* [Action item]:
Print the whole listing again, exactly as it stands.

* [Excerpted data]:
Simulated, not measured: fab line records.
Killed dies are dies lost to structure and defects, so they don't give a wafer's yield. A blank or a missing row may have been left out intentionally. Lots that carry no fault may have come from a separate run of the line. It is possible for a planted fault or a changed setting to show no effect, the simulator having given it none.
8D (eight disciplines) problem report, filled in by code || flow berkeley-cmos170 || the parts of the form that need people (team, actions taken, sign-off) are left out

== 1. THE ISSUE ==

* [Task answer]:
Simulated, not measured: fab line records.
Killed dies are dies lost to structure and defects, so they don't give a wafer's yield. A blank or a missing row may have been left out intentionally. Lots that carry no fault may have come from a separate run of the line. It is possible for a planted fault or a changed setting to show no effect, the simulator having given it none.
8D (eight disciplines) problem report, filled in by code || flow berkeley-cmos170 || the parts of the form that need people (team, actions taken, sign-off) are left out

== 1. THE ISSUE ==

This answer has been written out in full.